**WORK ITEM**
Give each record below again, without a single difference.

•••••

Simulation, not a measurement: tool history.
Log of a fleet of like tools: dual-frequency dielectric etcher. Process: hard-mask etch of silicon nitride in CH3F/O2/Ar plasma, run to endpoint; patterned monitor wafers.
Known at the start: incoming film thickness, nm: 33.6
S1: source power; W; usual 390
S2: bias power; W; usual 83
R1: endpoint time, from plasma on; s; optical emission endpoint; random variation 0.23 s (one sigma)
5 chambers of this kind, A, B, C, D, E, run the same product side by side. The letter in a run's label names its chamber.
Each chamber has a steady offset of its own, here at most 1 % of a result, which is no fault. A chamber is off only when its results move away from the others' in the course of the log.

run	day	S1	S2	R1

•••••

**YOUR RESPONSE**
Simulation, not a measurement: tool history.
Log of a fleet of like tools: dual-frequency dielectric etcher. Process: hard-mask etch of silicon nitride in CH3F/O2/Ar plasma, run to endpoint; patterned monitor wafers.
Known at the start: incoming film thickness, nm: 33.6
S1: source power; W; usual 390
S2: bias power; W; usual 83
R1: endpoint time, from plasma on; s; optical emission endpoint; random variation 0.23 s (one sigma)
5 chambers of this kind, A, B, C, D, E, run the same product side by side. The letter in a run's label names its chamber.
Each chamber has a steady offset of its own, here at most 1 % of a result, which is no fault. A chamber is off only when its results move away from the others' in the course of the log.

run	day	S1	S2	R1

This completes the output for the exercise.